┄┄┄┄┄┄

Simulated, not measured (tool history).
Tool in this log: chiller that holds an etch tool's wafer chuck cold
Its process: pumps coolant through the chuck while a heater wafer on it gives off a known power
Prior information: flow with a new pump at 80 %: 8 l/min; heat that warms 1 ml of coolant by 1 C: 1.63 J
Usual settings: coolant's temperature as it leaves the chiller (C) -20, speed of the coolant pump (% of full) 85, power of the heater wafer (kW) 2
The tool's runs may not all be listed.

┄┄┄┄┄┄

_ASSIGNED TASK_
Each line of the listing is to be duplicated exactly as it appears.

_RESULT_
Simulated, not measured (tool history).
Tool in this log: chiller that holds an etch tool's wafer chuck cold
Its process: pumps coolant through the chuck while a heater wafer on it gives off a known power
Prior information: flow with a new pump at 80 %: 8 l/min; heat that warms 1 ml of coolant by 1 C: 1.63 J
Usual settings: coolant's temperature as it leaves the chiller (C) -20, speed of the coolant pump (% of full) 85, power of the heater wafer (kW) 2
The tool's runs may not all be listed.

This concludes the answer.